> [ASSIGNED TASK]: Only an exact, line-for-line copy of the data will serve as the answer.

++++ PROVIDED INFORMATION

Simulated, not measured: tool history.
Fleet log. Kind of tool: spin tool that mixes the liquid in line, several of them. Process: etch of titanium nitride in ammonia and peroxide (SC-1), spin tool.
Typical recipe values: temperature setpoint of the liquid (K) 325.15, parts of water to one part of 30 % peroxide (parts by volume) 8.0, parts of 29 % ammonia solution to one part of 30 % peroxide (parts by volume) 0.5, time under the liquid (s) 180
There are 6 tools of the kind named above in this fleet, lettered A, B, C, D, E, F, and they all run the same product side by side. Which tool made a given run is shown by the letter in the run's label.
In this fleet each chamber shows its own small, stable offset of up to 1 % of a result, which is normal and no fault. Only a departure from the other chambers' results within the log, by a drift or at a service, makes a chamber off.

++++++++

> [WORKED SOLUTION]:
Simulated, not measured: tool history.
Fleet log. Kind of tool: spin tool that mixes the liquid in line, several of them. Process: etch of titanium nitride in ammonia and peroxide (SC-1), spin tool.
Typical recipe values: temperature setpoint of the liquid (K) 325.15, parts of water to one part of 30 % peroxide (parts by volume) 8.0, parts of 29 % ammonia solution to one part of 30 % peroxide (parts by volume) 0.5, time under the liquid (s) 180
There are 6 tools of the kind named above in this fleet, lettered A, B, C, D, E, F, and they all run the same product side by side. Which tool made a given run is shown by the letter in the run's label.
In this fleet each chamber shows its own small, stable offset of up to 1 % of a result, which is normal and no fault. Only a departure from the other chambers' results within the log, by a drift or at a service, makes a chamber off.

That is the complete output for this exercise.